------ Recorded data
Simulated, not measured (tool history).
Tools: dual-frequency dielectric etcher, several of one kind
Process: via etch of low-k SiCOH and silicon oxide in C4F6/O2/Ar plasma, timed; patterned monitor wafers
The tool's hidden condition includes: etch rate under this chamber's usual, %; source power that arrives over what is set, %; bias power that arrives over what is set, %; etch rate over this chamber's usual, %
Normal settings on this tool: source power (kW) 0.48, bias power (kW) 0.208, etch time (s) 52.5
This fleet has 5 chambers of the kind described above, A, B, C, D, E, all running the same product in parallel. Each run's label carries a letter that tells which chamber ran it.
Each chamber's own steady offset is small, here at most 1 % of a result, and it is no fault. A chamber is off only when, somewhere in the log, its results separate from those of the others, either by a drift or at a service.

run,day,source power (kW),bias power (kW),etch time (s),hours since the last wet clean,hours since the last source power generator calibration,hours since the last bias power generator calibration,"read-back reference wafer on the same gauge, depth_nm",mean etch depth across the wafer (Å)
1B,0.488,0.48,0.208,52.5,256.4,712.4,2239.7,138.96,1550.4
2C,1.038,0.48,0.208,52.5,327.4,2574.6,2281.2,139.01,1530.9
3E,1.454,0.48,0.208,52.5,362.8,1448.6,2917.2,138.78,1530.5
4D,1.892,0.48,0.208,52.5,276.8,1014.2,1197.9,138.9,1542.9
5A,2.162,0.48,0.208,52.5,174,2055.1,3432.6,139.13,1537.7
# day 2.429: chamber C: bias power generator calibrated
------------

### Brief:
Retype all the records above without changing a word.

### Exercise output:
Simulated, not measured (tool history).
Tools: dual-frequency dielectric etcher, several of one kind
Process: via etch of low-k SiCOH and silicon oxide in C4F6/O2/Ar plasma, timed; patterned monitor wafers
The tool's hidden condition includes: etch rate under this chamber's usual, %; source power that arrives over what is set, %; bias power that arrives over what is set, %; etch rate over this chamber's usual, %
Normal settings on this tool: source power (kW) 0.48, bias power (kW) 0.208, etch time (s) 52.5
This fleet has 5 chambers of the kind described above, A, B, C, D, E, all running the same product in parallel. Each run's label carries a letter that tells which chamber ran it.
Each chamber's own steady offset is small, here at most 1 % of a result, and it is no fault. A chamber is off only when, somewhere in the log, its results separate from those of the others, either by a drift or at a service.

run,day,source power (kW),bias power (kW),etch time (s),hours since the last wet clean,hours since the last source power generator calibration,hours since the last bias power generator calibration,"read-back reference wafer on the same gauge, depth_nm",mean etch depth across the wafer (Å)
1B,0.488,0.48,0.208,52.5,256.4,712.4,2239.7,138.96,1550.4
2C,1.038,0.48,0.208,52.5,327.4,2574.6,2281.2,139.01,1530.9
3E,1.454,0.48,0.208,52.5,362.8,1448.6,2917.2,138.78,1530.5
4D,1.892,0.48,0.208,52.5,276.8,1014.2,1197.9,138.9,1542.9
5A,2.162,0.48,0.208,52.5,174,2055.1,3432.6,139.13,1537.7
# day 2.429: chamber C: bias power generator calibrated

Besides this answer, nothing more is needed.